• _Assigned task_
Once you have read the listing, retype all of it exactly.

┄┄┄┄┄┄
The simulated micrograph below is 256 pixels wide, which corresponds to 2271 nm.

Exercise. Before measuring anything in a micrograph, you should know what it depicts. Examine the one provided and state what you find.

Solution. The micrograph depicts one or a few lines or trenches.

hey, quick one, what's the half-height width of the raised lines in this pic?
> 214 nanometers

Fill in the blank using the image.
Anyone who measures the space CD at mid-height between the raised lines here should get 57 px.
┄┄┄┄┄┄

• _Response box_
The simulated micrograph below is 256 pixels wide, which corresponds to 2271 nm.

Exercise. Before measuring anything in a micrograph, you should know what it depicts. Examine the one provided and state what you find.

Solution. The micrograph depicts one or a few lines or trenches.

hey, quick one, what's the half-height width of the raised lines in this pic?
> 214 nanometers

Fill in the blank using the image.
Anyone who measures the space CD at mid-height between the raised lines here should get 57 px.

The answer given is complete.